_Material supplied_
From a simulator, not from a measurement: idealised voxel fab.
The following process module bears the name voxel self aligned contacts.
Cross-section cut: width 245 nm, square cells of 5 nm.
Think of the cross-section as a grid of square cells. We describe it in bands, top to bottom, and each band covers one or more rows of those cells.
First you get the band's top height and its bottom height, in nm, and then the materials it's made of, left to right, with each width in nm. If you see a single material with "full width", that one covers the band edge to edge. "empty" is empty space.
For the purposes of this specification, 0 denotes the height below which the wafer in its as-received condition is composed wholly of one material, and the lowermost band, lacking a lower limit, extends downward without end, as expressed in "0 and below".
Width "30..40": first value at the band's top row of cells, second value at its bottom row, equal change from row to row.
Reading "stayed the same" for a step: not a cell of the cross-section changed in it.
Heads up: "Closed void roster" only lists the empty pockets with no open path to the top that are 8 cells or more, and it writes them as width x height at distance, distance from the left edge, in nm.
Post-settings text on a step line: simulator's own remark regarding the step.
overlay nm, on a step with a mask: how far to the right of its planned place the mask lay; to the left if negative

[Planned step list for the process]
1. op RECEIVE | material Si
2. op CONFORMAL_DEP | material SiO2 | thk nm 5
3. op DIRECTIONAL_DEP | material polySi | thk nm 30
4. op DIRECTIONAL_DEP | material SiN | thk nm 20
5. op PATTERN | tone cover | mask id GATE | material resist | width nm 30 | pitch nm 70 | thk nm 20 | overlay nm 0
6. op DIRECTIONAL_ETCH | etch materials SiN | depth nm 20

_Requirement_
Copy down the material above exactly as it is.

_Response area_
From a simulator, not from a measurement: idealised voxel fab.
The following process module bears the name voxel self aligned contacts.
Cross-section cut: width 245 nm, square cells of 5 nm.
Think of the cross-section as a grid of square cells. We describe it in bands, top to bottom, and each band covers one or more rows of those cells.
First you get the band's top height and its bottom height, in nm, and then the materials it's made of, left to right, with each width in nm. If you see a single material with "full width", that one covers the band edge to edge. "empty" is empty space.
For the purposes of this specification, 0 denotes the height below which the wafer in its as-received condition is composed wholly of one material, and the lowermost band, lacking a lower limit, extends downward without end, as expressed in "0 and below".
Width "30..40": first value at the band's top row of cells, second value at its bottom row, equal change from row to row.
Reading "stayed the same" for a step: not a cell of the cross-section changed in it.
Heads up: "Closed void roster" only lists the empty pockets with no open path to the top that are 8 cells or more, and it writes them as width x height at distance, distance from the left edge, in nm.
Post-settings text on a step line: simulator's own remark regarding the step.
overlay nm, on a step with a mask: how far to the right of its planned place the mask lay; to the left if negative

[Planned step list for the process]
1. op RECEIVE | material Si
2. op CONFORMAL_DEP | material SiO2 | thk nm 5
3. op DIRECTIONAL_DEP | material polySi | thk nm 30
4. op DIRECTIONAL_DEP | material SiN | thk nm 20
5. op PATTERN | tone cover | mask id GATE | material resist | width nm 30 | pitch nm 70 | thk nm 20 | overlay nm 0
6. op DIRECTIONAL_ETCH | etch materials SiN | depth nm 20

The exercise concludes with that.